* **Extracted data**
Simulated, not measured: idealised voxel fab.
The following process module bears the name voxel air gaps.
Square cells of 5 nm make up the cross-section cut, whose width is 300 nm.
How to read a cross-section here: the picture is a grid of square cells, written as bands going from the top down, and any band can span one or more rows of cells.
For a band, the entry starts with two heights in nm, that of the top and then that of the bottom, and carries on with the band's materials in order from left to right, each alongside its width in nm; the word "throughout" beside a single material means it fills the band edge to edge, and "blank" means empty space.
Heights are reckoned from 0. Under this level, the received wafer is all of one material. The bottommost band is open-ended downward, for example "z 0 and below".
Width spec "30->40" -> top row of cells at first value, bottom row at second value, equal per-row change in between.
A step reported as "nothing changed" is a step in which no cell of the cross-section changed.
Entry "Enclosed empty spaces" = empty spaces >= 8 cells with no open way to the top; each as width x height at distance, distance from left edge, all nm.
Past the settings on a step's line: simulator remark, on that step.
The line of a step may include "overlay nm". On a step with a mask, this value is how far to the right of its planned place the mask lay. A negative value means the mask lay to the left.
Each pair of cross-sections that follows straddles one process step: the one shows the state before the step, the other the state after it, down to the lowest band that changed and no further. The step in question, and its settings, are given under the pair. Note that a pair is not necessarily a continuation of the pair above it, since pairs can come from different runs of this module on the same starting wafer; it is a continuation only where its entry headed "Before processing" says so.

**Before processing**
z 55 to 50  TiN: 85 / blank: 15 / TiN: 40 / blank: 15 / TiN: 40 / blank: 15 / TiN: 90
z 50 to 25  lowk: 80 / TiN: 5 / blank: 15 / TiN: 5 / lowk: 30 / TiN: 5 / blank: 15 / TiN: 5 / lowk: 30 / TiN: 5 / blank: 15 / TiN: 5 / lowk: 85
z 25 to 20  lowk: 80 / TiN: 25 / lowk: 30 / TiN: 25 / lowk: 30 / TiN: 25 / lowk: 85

* **Required action**
The first line of the data, the line with "How to read", and all lines in between are to be copied exactly. Leave out everything else.

* **Exercise solution**
Simulated, not measured: idealised voxel fab.
The following process module bears the name voxel air gaps.
Square cells of 5 nm make up the cross-section cut, whose width is 300 nm.
How to read a cross-section here: the picture is a grid of square cells, written as bands going from the top down, and any band can span one or more rows of cells.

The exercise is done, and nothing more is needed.